• **WORK ORDER**: The answer must be the complete listing, reproduced exactly.

━━━
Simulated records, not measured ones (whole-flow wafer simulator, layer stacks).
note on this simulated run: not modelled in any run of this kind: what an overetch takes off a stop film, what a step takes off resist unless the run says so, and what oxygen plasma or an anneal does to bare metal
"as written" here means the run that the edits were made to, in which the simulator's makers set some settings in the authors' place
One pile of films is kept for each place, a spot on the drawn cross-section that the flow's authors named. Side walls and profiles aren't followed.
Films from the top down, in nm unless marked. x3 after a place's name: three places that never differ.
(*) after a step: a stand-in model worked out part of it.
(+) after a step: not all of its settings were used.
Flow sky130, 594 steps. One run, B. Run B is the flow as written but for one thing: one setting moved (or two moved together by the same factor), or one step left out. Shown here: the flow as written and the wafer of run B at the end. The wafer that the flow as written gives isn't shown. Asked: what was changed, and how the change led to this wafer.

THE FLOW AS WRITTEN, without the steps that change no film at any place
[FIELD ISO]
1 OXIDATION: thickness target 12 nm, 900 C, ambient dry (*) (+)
━━━

• **WRITTEN RESPONSE**:
Simulated records, not measured ones (whole-flow wafer simulator, layer stacks).
note on this simulated run: not modelled in any run of this kind: what an overetch takes off a stop film, what a step takes off resist unless the run says so, and what oxygen plasma or an anneal does to bare metal
"as written" here means the run that the edits were made to, in which the simulator's makers set some settings in the authors' place
One pile of films is kept for each place, a spot on the drawn cross-section that the flow's authors named. Side walls and profiles aren't followed.
Films from the top down, in nm unless marked. x3 after a place's name: three places that never differ.
(*) after a step: a stand-in model worked out part of it.
(+) after a step: not all of its settings were used.
Flow sky130, 594 steps. One run, B. Run B is the flow as written but for one thing: one setting moved (or two moved together by the same factor), or one step left out. Shown here: the flow as written and the wafer of run B at the end. The wafer that the flow as written gives isn't shown. Asked: what was changed, and how the change led to this wafer.

THE FLOW AS WRITTEN, without the steps that change no film at any place
[FIELD ISO]
1 OXIDATION: thickness target 12 nm, 900 C, ambient dry (*) (+)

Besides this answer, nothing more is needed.